• • • • •

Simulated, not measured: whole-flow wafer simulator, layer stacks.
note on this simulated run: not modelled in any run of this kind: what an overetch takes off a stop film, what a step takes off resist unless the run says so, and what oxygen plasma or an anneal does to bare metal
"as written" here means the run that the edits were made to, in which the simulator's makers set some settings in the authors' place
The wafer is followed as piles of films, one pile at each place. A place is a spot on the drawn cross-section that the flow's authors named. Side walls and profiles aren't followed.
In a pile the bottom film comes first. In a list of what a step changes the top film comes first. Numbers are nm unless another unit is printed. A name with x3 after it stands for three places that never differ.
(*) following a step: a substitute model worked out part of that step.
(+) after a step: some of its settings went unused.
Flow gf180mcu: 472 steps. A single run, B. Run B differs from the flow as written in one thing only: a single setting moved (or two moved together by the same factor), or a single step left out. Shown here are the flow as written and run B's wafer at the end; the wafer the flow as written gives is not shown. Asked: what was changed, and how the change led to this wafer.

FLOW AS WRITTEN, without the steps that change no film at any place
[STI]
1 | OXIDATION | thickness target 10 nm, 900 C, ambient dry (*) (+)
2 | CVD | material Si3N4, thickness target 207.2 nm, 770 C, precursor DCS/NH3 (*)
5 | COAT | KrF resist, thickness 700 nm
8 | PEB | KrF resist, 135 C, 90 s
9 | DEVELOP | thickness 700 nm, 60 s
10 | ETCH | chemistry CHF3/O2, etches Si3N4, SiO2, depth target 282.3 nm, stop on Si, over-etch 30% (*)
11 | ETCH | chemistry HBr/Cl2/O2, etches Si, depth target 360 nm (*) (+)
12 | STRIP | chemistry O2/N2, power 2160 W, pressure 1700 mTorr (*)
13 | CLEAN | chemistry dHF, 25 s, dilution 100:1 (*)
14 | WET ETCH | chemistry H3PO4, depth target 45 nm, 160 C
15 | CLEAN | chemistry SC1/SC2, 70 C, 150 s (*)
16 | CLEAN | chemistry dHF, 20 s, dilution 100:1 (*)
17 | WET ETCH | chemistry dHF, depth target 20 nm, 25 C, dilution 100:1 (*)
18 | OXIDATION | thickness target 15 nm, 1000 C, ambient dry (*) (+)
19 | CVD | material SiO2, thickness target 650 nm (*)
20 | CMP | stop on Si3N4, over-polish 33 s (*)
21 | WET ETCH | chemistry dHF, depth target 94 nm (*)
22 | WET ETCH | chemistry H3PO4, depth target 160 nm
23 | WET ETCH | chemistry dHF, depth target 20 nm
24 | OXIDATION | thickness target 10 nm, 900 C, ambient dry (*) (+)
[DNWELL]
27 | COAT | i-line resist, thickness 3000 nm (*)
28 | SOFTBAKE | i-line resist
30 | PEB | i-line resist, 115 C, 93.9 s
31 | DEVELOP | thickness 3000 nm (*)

• • • • •

- [Task item]:
Looking at the material above, please copy exactly every line from its first line through the line containing "the authors' place", with both ends included and nothing else.

- [Exercise answer]:
Simulated, not measured: whole-flow wafer simulator, layer stacks.
note on this simulated run: not modelled in any run of this kind: what an overetch takes off a stop film, what a step takes off resist unless the run says so, and what oxygen plasma or an anneal does to bare metal
"as written" here means the run that the edits were made to, in which the simulator's makers set some settings in the authors' place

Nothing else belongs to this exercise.